Supplied records –
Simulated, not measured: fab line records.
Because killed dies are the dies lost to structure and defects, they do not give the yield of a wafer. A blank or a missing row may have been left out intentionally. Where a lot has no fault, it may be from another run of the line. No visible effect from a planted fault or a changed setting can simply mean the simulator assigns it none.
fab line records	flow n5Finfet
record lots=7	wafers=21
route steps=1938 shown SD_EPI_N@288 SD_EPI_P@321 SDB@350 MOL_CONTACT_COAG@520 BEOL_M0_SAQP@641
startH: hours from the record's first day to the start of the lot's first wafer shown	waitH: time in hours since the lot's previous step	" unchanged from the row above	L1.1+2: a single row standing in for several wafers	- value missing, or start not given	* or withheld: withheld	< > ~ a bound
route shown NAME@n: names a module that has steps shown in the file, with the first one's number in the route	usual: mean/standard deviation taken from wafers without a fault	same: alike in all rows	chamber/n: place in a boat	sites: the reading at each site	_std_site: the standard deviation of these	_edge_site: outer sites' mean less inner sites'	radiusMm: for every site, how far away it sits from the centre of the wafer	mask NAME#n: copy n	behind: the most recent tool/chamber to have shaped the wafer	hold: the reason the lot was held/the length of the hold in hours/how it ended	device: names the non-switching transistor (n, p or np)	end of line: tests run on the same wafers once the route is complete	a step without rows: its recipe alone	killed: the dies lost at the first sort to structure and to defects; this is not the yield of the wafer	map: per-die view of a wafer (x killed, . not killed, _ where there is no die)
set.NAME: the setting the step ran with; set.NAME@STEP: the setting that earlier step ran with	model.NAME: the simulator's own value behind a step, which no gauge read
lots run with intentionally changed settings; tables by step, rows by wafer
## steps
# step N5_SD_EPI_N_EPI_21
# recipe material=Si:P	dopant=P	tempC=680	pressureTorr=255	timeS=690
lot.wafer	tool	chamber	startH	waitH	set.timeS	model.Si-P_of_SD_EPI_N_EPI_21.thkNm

Required action – Of the entries listed above, reproduce only the lines starting at the line containing "route steps=1938 shown" and ending at the line containing "startH: hours from". Include both, exactly as they stand.

Task response –
route steps=1938 shown SD_EPI_N@288 SD_EPI_P@321 SDB@350 MOL_CONTACT_COAG@520 BEOL_M0_SAQP@641
startH: hours from the record's first day to the start of the lot's first wafer shown	waitH: time in hours since the lot's previous step	" unchanged from the row above	L1.1+2: a single row standing in for several wafers	- value missing, or start not given	* or withheld: withheld	< > ~ a bound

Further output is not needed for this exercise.